### Work item
Starting at the top of the entries below, set down each line exactly as written, and stop after the line containing "raised bodies |".

-------------------------
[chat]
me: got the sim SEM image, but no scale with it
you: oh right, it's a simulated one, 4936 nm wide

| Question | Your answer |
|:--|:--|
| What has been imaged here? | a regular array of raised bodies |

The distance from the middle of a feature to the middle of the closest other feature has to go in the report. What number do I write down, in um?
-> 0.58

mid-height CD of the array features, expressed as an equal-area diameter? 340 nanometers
-------------------------

### Worked solution
[chat]
me: got the sim SEM image, but no scale with it
you: oh right, it's a simulated one, 4936 nm wide

| Question | Your answer |
|:--|:--|
| What has been imaged here? | a regular array of raised bodies |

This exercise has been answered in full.